▸ Given entries:
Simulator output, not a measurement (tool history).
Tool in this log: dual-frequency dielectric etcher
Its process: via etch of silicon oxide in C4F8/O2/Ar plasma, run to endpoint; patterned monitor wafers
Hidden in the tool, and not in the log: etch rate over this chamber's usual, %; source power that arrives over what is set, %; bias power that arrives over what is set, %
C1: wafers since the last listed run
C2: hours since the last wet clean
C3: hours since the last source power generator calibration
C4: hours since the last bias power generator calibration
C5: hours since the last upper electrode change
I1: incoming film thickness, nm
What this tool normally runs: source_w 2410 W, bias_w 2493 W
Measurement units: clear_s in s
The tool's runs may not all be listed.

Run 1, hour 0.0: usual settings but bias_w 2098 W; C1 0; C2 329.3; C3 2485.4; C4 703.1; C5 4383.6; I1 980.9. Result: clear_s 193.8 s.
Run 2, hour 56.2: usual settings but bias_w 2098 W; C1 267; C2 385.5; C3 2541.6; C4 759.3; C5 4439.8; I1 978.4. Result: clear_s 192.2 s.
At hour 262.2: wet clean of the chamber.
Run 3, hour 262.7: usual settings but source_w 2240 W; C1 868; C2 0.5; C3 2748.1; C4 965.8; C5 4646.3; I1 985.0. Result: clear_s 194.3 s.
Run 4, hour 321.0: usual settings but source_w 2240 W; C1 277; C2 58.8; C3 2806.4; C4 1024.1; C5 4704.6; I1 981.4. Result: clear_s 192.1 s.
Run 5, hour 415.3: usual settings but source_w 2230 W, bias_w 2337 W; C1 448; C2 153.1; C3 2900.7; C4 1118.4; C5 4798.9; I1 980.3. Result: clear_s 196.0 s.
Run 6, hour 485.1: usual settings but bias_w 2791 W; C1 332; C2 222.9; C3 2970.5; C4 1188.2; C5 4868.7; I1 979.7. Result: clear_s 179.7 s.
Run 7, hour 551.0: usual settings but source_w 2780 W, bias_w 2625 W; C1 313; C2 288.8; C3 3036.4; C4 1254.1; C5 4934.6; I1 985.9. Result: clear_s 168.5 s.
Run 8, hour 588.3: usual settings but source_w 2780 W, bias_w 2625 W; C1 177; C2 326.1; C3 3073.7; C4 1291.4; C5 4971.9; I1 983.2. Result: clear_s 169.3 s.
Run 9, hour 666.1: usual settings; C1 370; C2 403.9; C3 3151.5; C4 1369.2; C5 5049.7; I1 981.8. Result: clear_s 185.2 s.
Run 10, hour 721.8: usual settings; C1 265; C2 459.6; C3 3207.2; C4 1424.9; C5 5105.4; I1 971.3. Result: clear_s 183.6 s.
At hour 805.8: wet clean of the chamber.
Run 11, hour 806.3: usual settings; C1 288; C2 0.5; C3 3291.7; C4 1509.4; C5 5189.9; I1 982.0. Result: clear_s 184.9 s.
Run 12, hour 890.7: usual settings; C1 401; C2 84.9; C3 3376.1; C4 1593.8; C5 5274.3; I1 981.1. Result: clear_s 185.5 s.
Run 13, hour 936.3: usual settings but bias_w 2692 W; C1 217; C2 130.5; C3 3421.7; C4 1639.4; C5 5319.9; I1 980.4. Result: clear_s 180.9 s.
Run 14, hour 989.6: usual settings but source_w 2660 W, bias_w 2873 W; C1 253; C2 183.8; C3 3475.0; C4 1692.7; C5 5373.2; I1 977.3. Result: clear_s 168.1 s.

▸ Assignment:
Look through the entries above and quote exactly the lines from the line with "C1: wafers since the last listed run" to the line with "Run 7, hour", counting both of those lines.

▸ Problem solution:
C1: wafers since the last listed run
C2: hours since the last wet clean
C3: hours since the last source power generator calibration
C4: hours since the last bias power generator calibration
C5: hours since the last upper electrode change
I1: incoming film thickness, nm
What this tool normally runs: source_w 2410 W, bias_w 2493 W
Measurement units: clear_s in s
The tool's runs may not all be listed.

Run 1, hour 0.0: usual settings but bias_w 2098 W; C1 0; C2 329.3; C3 2485.4; C4 703.1; C5 4383.6; I1 980.9. Result: clear_s 193.8 s.
Run 2, hour 56.2: usual settings but bias_w 2098 W; C1 267; C2 385.5; C3 2541.6; C4 759.3; C5 4439.8; I1 978.4. Result: clear_s 192.2 s.
At hour 262.2: wet clean of the chamber.
Run 3, hour 262.7: usual settings but source_w 2240 W; C1 868; C2 0.5; C3 2748.1; C4 965.8; C5 4646.3; I1 985.0. Result: clear_s 194.3 s.
Run 4, hour 321.0: usual settings but source_w 2240 W; C1 277; C2 58.8; C3 2806.4; C4 1024.1; C5 4704.6; I1 981.4. Result: clear_s 192.1 s.
Run 5, hour 415.3: usual settings but source_w 2230 W, bias_w 2337 W; C1 448; C2 153.1; C3 2900.7; C4 1118.4; C5 4798.9; I1 980.3. Result: clear_s 196.0 s.
Run 6, hour 485.1: usual settings but bias_w 2791 W; C1 332; C2 222.9; C3 2970.5; C4 1188.2; C5 4868.7; I1 979.7. Result: clear_s 179.7 s.
Run 7, hour 551.0: usual settings but source_w 2780 W, bias_w 2625 W; C1 313; C2 288.8; C3 3036.4; C4 1254.1; C5 4934.6; I1 985.9. Result: clear_s 168.5 s.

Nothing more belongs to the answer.